Record excerpts Block Start

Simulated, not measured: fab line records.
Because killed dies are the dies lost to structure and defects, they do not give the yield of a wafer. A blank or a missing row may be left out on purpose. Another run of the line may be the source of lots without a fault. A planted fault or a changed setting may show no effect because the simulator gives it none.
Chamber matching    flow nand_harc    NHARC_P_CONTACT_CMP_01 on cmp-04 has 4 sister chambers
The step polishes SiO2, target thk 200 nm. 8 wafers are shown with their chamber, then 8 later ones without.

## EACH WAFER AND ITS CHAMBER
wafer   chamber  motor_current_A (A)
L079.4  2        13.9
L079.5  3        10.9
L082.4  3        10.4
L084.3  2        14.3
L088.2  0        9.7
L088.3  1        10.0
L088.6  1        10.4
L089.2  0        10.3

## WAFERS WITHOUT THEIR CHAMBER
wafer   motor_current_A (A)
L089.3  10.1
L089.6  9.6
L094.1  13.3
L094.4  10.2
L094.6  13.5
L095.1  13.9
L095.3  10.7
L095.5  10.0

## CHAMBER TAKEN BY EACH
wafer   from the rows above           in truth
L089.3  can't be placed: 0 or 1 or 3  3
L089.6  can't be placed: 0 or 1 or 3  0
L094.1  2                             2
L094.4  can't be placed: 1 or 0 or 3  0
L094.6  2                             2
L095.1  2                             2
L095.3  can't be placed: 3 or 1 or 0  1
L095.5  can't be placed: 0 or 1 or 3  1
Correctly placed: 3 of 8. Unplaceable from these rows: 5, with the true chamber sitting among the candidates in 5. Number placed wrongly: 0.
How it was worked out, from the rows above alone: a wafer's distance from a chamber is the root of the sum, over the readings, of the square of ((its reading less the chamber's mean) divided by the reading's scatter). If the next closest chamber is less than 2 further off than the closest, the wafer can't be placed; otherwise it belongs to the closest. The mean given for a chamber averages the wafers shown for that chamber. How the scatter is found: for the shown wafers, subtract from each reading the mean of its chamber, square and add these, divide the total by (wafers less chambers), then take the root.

Record excerpts Block End

Task item
Repeat, character for character, the lines of the material above from the line with "Because killed dies" through the line with "4 sister chambers".

Answer box
Because killed dies are the dies lost to structure and defects, they do not give the yield of a wafer. A blank or a missing row may be left out on purpose. Another run of the line may be the source of lots without a fault. A planted fault or a changed setting may show no effect because the simulator gives it none.
Chamber matching    flow nand_harc    NHARC_P_CONTACT_CMP_01 on cmp-04 has 4 sister chambers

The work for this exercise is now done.